RAW DATA ▸
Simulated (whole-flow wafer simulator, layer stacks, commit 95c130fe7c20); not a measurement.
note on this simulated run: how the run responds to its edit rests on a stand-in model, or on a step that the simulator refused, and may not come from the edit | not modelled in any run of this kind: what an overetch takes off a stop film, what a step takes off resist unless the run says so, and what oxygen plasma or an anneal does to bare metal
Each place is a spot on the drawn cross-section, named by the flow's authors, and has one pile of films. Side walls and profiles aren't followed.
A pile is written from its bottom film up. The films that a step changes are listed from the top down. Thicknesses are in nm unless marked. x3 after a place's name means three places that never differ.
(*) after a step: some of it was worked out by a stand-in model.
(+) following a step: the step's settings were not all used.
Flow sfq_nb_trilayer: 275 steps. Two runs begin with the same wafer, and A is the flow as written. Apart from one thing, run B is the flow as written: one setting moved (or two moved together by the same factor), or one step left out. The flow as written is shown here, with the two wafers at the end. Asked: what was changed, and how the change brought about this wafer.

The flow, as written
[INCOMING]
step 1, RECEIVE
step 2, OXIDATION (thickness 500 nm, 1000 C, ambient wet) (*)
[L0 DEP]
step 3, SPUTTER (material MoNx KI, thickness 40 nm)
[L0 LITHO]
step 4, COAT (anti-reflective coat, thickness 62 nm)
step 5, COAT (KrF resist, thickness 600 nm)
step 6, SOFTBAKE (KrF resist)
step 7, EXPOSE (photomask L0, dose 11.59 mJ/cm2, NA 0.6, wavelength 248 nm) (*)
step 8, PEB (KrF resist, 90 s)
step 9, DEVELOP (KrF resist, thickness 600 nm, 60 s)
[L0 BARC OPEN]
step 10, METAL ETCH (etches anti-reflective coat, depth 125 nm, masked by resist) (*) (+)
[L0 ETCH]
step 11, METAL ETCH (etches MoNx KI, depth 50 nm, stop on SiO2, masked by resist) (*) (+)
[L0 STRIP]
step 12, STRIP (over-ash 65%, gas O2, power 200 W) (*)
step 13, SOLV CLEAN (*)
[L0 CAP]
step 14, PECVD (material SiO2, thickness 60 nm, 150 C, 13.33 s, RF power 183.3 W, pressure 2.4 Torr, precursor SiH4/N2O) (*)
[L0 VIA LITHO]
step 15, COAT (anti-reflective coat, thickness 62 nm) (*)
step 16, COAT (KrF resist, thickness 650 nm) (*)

WORK TASK ▸ Take the listing from its first line to the line containing "Each place is". Reproduce those lines exactly and nothing else.

EXERCISE ANSWER ▸
Simulated (whole-flow wafer simulator, layer stacks, commit 95c130fe7c20); not a measurement.
note on this simulated run: how the run responds to its edit rests on a stand-in model, or on a step that the simulator refused, and may not come from the edit | not modelled in any run of this kind: what an overetch takes off a stop film, what a step takes off resist unless the run says so, and what oxygen plasma or an anneal does to bare metal
Each place is a spot on the drawn cross-section, named by the flow's authors, and has one pile of films. Side walls and profiles aren't followed.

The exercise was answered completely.